◆ Work request ◆
The records below hold a stretch from the line with "gap width at" through the line with "Examiner: Look at"; return exactly those lines, ends included, and nothing more.

◆ Records supplied ◆
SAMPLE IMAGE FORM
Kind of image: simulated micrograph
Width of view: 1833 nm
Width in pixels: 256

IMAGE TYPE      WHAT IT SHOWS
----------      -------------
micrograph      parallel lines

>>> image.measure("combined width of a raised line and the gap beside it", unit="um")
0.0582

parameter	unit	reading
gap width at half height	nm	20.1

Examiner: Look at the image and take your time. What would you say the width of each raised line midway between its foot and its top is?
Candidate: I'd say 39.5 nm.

◆ Task solution ◆
gap width at half height	nm	20.1

Examiner: Look at the image and take your time. What would you say the width of each raised line midway between its foot and its top is?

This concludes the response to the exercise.